**Stored data**
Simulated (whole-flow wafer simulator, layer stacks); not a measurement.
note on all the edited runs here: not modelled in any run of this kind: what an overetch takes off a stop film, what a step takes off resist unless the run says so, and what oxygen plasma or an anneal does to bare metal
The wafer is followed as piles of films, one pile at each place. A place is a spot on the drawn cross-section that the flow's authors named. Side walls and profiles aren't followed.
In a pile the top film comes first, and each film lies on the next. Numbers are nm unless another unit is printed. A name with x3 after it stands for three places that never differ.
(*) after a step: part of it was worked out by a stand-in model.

**Assigned task**
Faithfully copy every entry, leaving nothing out.

**Your solution**
Simulated (whole-flow wafer simulator, layer stacks); not a measurement.
note on all the edited runs here: not modelled in any run of this kind: what an overetch takes off a stop film, what a step takes off resist unless the run says so, and what oxygen plasma or an anneal does to bare metal
The wafer is followed as piles of films, one pile at each place. A place is a spot on the drawn cross-section that the flow's authors named. Side walls and profiles aren't followed.
In a pile the top film comes first, and each film lies on the next. Numbers are nm unless another unit is printed. A name with x3 after it stands for three places that never differ.
(*) after a step: part of it was worked out by a stand-in model.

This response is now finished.